Assigned task:
Output every entry exactly as it appears.

[[ Source information, beginning ]]
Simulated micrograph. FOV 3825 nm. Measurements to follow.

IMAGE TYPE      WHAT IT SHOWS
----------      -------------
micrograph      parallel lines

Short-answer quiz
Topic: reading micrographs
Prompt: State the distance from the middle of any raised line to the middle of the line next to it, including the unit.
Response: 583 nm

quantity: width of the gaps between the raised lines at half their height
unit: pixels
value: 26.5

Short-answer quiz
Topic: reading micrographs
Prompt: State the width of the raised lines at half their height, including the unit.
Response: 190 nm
[[ Source information, end ]]

Task response:
Simulated micrograph. FOV 3825 nm. Measurements to follow.

IMAGE TYPE      WHAT IT SHOWS
----------      -------------
micrograph      parallel lines

Short-answer quiz
Topic: reading micrographs
Prompt: State the distance from the middle of any raised line to the middle of the line next to it, including the unit.
Response: 583 nm

quantity: width of the gaps between the raised lines at half their height
unit: pixels
value: 26.5

Short-answer quiz
Topic: reading micrographs
Prompt: State the width of the raised lines at half their height, including the unit.
Response: 190 nm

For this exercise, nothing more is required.